Extracted material:
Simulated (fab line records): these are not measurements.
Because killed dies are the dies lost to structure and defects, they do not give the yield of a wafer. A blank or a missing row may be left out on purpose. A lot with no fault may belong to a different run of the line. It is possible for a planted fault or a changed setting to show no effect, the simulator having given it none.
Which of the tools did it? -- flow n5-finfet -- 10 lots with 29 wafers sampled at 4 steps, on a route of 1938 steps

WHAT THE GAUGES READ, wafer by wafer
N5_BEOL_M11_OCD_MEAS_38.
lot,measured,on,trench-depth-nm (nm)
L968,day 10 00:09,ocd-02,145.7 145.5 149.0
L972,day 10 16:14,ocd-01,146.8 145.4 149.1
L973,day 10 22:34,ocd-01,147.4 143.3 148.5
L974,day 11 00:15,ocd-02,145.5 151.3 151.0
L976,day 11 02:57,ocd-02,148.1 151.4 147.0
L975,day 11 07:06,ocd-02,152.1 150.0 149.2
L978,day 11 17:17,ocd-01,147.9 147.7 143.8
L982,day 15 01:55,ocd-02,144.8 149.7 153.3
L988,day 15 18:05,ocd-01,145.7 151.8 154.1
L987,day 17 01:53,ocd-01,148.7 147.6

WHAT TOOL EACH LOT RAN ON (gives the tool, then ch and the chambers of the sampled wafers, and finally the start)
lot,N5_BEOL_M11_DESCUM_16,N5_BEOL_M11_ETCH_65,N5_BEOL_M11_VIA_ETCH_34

Action item: An exact copy of every record is needed, so retype them all.

Task result:
Simulated (fab line records): these are not measurements.
Because killed dies are the dies lost to structure and defects, they do not give the yield of a wafer. A blank or a missing row may be left out on purpose. A lot with no fault may belong to a different run of the line. It is possible for a planted fault or a changed setting to show no effect, the simulator having given it none.
Which of the tools did it? -- flow n5-finfet -- 10 lots with 29 wafers sampled at 4 steps, on a route of 1938 steps

WHAT THE GAUGES READ, wafer by wafer
N5_BEOL_M11_OCD_MEAS_38.
lot,measured,on,trench-depth-nm (nm)
L968,day 10 00:09,ocd-02,145.7 145.5 149.0
L972,day 10 16:14,ocd-01,146.8 145.4 149.1
L973,day 10 22:34,ocd-01,147.4 143.3 148.5
L974,day 11 00:15,ocd-02,145.5 151.3 151.0
L976,day 11 02:57,ocd-02,148.1 151.4 147.0
L975,day 11 07:06,ocd-02,152.1 150.0 149.2
L978,day 11 17:17,ocd-01,147.9 147.7 143.8
L982,day 15 01:55,ocd-02,144.8 149.7 153.3
L988,day 15 18:05,ocd-01,145.7 151.8 154.1
L987,day 17 01:53,ocd-01,148.7 147.6

WHAT TOOL EACH LOT RAN ON (gives the tool, then ch and the chambers of the sampled wafers, and finally the start)
lot,N5_BEOL_M11_DESCUM_16,N5_BEOL_M11_ETCH_65,N5_BEOL_M11_VIA_ETCH_34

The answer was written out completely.